Data excerpts: Begin

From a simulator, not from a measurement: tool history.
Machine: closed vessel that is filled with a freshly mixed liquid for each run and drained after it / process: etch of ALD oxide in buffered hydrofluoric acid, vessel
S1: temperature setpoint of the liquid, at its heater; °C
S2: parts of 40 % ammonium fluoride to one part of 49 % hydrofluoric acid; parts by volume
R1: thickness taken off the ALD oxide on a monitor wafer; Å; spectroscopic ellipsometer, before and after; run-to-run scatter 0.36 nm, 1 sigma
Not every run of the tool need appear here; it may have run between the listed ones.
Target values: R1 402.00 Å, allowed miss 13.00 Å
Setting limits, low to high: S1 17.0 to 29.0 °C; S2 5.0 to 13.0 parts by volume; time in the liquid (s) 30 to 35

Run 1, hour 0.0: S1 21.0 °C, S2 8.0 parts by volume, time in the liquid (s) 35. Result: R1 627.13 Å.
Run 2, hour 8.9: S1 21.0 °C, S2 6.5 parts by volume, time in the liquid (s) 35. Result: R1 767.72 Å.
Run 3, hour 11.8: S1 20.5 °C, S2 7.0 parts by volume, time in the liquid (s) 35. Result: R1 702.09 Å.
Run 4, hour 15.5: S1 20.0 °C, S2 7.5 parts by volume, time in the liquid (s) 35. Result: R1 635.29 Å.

Data excerpts: End

▶ **Activity**: Every record is to be repeated exactly as it stands above.

▶ **Task response**:
From a simulator, not from a measurement: tool history.
Machine: closed vessel that is filled with a freshly mixed liquid for each run and drained after it / process: etch of ALD oxide in buffered hydrofluoric acid, vessel
S1: temperature setpoint of the liquid, at its heater; °C
S2: parts of 40 % ammonium fluoride to one part of 49 % hydrofluoric acid; parts by volume
R1: thickness taken off the ALD oxide on a monitor wafer; Å; spectroscopic ellipsometer, before and after; run-to-run scatter 0.36 nm, 1 sigma
Not every run of the tool need appear here; it may have run between the listed ones.
Target values: R1 402.00 Å, allowed miss 13.00 Å
Setting limits, low to high: S1 17.0 to 29.0 °C; S2 5.0 to 13.0 parts by volume; time in the liquid (s) 30 to 35

Run 1, hour 0.0: S1 21.0 °C, S2 8.0 parts by volume, time in the liquid (s) 35. Result: R1 627.13 Å.
Run 2, hour 8.9: S1 21.0 °C, S2 6.5 parts by volume, time in the liquid (s) 35. Result: R1 767.72 Å.
Run 3, hour 11.8: S1 20.5 °C, S2 7.0 parts by volume, time in the liquid (s) 35. Result: R1 702.09 Å.
Run 4, hour 15.5: S1 20.0 °C, S2 7.5 parts by volume, time in the liquid (s) 35. Result: R1 635.29 Å.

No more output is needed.